§ Given entries

------------------------------------------------------------------------

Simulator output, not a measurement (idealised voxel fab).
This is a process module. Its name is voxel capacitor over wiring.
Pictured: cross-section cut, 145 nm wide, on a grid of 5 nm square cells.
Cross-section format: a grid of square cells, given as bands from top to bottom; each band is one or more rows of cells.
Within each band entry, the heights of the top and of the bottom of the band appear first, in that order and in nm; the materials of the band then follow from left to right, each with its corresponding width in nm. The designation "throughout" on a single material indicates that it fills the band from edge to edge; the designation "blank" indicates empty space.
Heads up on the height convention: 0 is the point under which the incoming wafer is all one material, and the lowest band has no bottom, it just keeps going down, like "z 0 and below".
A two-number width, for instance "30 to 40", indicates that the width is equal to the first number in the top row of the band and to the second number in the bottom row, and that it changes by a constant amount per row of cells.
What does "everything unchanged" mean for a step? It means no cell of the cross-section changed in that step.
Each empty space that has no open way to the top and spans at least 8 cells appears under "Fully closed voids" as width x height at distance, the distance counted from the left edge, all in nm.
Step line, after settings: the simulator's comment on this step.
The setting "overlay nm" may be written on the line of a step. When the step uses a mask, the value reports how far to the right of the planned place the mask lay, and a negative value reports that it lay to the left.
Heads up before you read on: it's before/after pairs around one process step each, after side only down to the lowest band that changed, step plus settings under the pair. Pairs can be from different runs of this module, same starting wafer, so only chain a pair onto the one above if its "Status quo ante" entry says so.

------------------------------------------------------------------------

§ Assignment
The first line of the entries above and every line after it, up to and including the line with "Cross-section format: a", should be set down exactly.

§ Exercise output
Simulator output, not a measurement (idealised voxel fab).
This is a process module. Its name is voxel capacitor over wiring.
Pictured: cross-section cut, 145 nm wide, on a grid of 5 nm square cells.
Cross-section format: a grid of square cells, given as bands from top to bottom; each band is one or more rows of cells.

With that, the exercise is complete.